━━━━━━━━
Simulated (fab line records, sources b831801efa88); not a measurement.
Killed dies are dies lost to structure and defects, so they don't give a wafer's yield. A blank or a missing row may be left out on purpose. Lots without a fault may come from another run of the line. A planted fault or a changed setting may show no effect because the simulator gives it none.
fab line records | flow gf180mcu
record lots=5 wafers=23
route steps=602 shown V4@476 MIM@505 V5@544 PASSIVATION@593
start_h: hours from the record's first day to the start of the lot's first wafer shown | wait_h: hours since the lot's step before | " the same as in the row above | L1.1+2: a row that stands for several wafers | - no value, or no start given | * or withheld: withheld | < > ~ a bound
━━━━━━━━

Work item: Produce the whole listing again, exactly as it reads above.

Your solution:
Simulated (fab line records, sources b831801efa88); not a measurement.
Killed dies are dies lost to structure and defects, so they don't give a wafer's yield. A blank or a missing row may be left out on purpose. Lots without a fault may come from another run of the line. A planted fault or a changed setting may show no effect because the simulator gives it none.
fab line records | flow gf180mcu
record lots=5 wafers=23
route steps=602 shown V4@476 MIM@505 V5@544 PASSIVATION@593
start_h: hours from the record's first day to the start of the lot's first wafer shown | wait_h: hours since the lot's step before | " the same as in the row above | L1.1+2: a row that stands for several wafers | - no value, or no start given | * or withheld: withheld | < > ~ a bound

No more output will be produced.